> **Requirement**
Only one stretch of the data below is needed. Output the lines from the one with "S4: abrasive content" up to and including the one with "run 1 hour=0", exactly as they stand.

> **Records provided**

^^^^

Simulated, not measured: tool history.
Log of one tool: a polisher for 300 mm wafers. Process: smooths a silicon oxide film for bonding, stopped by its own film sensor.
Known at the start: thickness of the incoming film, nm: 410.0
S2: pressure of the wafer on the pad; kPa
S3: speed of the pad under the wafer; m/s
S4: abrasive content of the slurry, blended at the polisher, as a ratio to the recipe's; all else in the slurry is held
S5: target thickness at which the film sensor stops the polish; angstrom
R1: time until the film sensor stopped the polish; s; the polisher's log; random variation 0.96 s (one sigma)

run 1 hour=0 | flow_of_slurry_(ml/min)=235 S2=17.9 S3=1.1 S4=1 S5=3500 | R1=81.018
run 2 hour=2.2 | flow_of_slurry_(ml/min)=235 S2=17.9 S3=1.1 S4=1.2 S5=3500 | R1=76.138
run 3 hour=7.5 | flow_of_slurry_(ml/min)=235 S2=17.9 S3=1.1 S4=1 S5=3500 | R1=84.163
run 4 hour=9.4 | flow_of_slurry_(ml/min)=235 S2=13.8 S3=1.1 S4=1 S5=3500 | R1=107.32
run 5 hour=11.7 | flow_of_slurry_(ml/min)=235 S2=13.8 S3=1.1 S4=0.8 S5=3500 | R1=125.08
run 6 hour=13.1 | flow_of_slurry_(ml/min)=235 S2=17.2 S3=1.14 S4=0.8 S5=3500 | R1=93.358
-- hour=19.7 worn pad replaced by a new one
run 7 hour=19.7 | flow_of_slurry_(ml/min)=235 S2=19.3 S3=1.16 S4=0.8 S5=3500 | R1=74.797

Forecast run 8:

^^^^

> **Exercise answer**
S4: abrasive content of the slurry, blended at the polisher, as a ratio to the recipe's; all else in the slurry is held
S5: target thickness at which the film sensor stops the polish; angstrom
R1: time until the film sensor stopped the polish; s; the polisher's log; random variation 0.96 s (one sigma)

run 1 hour=0 | flow_of_slurry_(ml/min)=235 S2=17.9 S3=1.1 S4=1 S5=3500 | R1=81.018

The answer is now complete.